● **WORK TASK**
Starting with the first line and ending with the last, copy the entries word for word.

● **ENTRIES SUPPLIED**
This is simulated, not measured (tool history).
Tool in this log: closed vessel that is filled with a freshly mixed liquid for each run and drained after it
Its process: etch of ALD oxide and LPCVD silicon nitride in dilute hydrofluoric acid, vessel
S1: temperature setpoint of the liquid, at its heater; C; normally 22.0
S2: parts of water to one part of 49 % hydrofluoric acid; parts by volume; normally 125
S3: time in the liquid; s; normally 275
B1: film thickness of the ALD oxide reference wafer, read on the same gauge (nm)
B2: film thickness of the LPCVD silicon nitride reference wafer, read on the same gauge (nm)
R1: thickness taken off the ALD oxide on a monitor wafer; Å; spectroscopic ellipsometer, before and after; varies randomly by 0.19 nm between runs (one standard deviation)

● **EXERCISE SOLUTION**
This is simulated, not measured (tool history).
Tool in this log: closed vessel that is filled with a freshly mixed liquid for each run and drained after it
Its process: etch of ALD oxide and LPCVD silicon nitride in dilute hydrofluoric acid, vessel
S1: temperature setpoint of the liquid, at its heater; C; normally 22.0
S2: parts of water to one part of 49 % hydrofluoric acid; parts by volume; normally 125
S3: time in the liquid; s; normally 275
B1: film thickness of the ALD oxide reference wafer, read on the same gauge (nm)
B2: film thickness of the LPCVD silicon nitride reference wafer, read on the same gauge (nm)
R1: thickness taken off the ALD oxide on a monitor wafer; Å; spectroscopic ellipsometer, before and after; varies randomly by 0.19 nm between runs (one standard deviation)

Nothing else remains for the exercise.